■ **Action item**
Beginning at the top of the data below, write out every line exactly until you reach the line with "(+) following a", and include that line.

■ **Provided records**
_ _ _ _ _ _ _
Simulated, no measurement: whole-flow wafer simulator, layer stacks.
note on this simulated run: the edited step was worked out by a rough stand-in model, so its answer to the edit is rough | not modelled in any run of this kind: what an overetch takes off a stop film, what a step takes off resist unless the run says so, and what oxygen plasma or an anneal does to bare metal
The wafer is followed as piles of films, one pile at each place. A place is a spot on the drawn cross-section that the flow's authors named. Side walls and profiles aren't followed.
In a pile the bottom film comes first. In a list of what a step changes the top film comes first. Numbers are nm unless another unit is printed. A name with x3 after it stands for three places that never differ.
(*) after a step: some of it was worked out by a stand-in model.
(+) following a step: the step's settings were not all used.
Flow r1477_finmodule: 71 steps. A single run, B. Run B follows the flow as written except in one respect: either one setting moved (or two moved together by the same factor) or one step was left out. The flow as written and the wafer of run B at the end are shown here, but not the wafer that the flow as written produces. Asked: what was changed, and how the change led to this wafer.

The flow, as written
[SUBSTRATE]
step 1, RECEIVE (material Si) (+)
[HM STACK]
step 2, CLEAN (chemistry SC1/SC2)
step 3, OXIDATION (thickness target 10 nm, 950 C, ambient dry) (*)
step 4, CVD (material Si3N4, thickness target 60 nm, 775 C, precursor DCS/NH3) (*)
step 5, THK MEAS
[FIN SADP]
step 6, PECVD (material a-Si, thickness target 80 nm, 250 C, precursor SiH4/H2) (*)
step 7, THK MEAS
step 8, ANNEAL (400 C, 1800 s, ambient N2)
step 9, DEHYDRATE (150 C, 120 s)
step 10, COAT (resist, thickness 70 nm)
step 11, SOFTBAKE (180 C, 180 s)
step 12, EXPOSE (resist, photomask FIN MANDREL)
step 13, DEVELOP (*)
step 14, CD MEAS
_ _ _ _ _ _ _

■ **Problem solution**
Simulated, no measurement: whole-flow wafer simulator, layer stacks.
note on this simulated run: the edited step was worked out by a rough stand-in model, so its answer to the edit is rough | not modelled in any run of this kind: what an overetch takes off a stop film, what a step takes off resist unless the run says so, and what oxygen plasma or an anneal does to bare metal
The wafer is followed as piles of films, one pile at each place. A place is a spot on the drawn cross-section that the flow's authors named. Side walls and profiles aren't followed.
In a pile the bottom film comes first. In a list of what a step changes the top film comes first. Numbers are nm unless another unit is printed. A name with x3 after it stands for three places that never differ.
(*) after a step: some of it was worked out by a stand-in model.
(+) following a step: the step's settings were not all used.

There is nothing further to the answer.